» REQUIREMENT: From the first line to the last, retype the listing without any alteration.

━━━ DATA RECORDS ━━━

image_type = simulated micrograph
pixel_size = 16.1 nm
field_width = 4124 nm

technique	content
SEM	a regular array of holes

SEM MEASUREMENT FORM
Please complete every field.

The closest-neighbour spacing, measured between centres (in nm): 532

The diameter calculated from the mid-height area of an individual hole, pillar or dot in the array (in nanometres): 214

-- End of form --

━━━

» TASK OUTPUT:
image_type = simulated micrograph
pixel_size = 16.1 nm
field_width = 4124 nm

technique	content
SEM	a regular array of holes

SEM MEASUREMENT FORM
Please complete every field.

The closest-neighbour spacing, measured between centres (in nm): 532

The diameter calculated from the mid-height area of an individual hole, pillar or dot in the array (in nanometres): 214

-- End of form --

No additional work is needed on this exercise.